....
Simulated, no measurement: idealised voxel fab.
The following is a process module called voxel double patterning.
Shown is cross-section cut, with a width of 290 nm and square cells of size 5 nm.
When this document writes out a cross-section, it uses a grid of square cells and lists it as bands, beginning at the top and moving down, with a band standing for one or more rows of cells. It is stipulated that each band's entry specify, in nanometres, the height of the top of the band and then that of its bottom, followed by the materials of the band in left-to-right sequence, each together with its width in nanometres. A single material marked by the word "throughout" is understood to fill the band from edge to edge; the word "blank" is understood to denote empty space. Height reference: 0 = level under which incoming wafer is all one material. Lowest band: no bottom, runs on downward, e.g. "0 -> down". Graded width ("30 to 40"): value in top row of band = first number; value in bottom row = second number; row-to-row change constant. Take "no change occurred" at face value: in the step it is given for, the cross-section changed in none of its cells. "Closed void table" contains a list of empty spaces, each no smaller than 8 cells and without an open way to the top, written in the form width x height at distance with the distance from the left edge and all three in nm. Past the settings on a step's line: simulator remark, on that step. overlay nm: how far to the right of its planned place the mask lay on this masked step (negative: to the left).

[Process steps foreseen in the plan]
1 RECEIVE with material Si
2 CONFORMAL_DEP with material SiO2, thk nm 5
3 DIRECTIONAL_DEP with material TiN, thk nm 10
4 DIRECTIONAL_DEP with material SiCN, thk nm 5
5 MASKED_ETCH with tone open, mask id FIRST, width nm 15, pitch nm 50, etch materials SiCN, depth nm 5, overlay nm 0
....

● **WORK TASK**
Repeat the records word for word.

● **TASK RESPONSE**
Simulated, no measurement: idealised voxel fab.
The following is a process module called voxel double patterning.
Shown is cross-section cut, with a width of 290 nm and square cells of size 5 nm.
When this document writes out a cross-section, it uses a grid of square cells and lists it as bands, beginning at the top and moving down, with a band standing for one or more rows of cells. It is stipulated that each band's entry specify, in nanometres, the height of the top of the band and then that of its bottom, followed by the materials of the band in left-to-right sequence, each together with its width in nanometres. A single material marked by the word "throughout" is understood to fill the band from edge to edge; the word "blank" is understood to denote empty space. Height reference: 0 = level under which incoming wafer is all one material. Lowest band: no bottom, runs on downward, e.g. "0 -> down". Graded width ("30 to 40"): value in top row of band = first number; value in bottom row = second number; row-to-row change constant. Take "no change occurred" at face value: in the step it is given for, the cross-section changed in none of its cells. "Closed void table" contains a list of empty spaces, each no smaller than 8 cells and without an open way to the top, written in the form width x height at distance with the distance from the left edge and all three in nm. Past the settings on a step's line: simulator remark, on that step. overlay nm: how far to the right of its planned place the mask lay on this masked step (negative: to the left).

[Process steps foreseen in the plan]
1 RECEIVE with material Si
2 CONFORMAL_DEP with material SiO2, thk nm 5
3 DIRECTIONAL_DEP with material TiN, thk nm 10
4 DIRECTIONAL_DEP with material SiCN, thk nm 5
5 MASKED_ETCH with tone open, mask id FIRST, width nm 15, pitch nm 50, etch materials SiCN, depth nm 5, overlay nm 0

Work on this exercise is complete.